Input data:
──────────────────────────────
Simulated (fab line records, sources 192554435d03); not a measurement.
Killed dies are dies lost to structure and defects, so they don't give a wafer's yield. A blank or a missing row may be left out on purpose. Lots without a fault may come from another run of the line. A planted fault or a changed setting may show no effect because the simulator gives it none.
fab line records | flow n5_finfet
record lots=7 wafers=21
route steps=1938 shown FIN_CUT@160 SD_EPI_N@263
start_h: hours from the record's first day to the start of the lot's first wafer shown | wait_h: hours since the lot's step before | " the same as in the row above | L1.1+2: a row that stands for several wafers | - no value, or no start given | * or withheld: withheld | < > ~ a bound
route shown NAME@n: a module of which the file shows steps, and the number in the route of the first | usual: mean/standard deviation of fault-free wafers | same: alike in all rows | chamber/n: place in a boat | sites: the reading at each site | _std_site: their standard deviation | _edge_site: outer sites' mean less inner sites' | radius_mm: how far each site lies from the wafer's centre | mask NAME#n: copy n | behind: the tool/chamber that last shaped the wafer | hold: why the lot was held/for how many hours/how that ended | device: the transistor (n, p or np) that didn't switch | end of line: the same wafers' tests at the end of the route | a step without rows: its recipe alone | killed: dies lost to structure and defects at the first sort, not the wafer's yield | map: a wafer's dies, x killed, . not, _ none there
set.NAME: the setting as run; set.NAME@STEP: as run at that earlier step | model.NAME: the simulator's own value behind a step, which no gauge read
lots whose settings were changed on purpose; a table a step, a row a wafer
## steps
──────────────────────────────

Only the lines above from the one with "set.NAME: the setting" up to and including the one with "lots whose settings" should be repeated, exactly as written.

Problem solution:
set.NAME: the setting as run; set.NAME@STEP: as run at that earlier step | model.NAME: the simulator's own value behind a step, which no gauge read
lots whose settings were changed on purpose; a table a step, a row a wafer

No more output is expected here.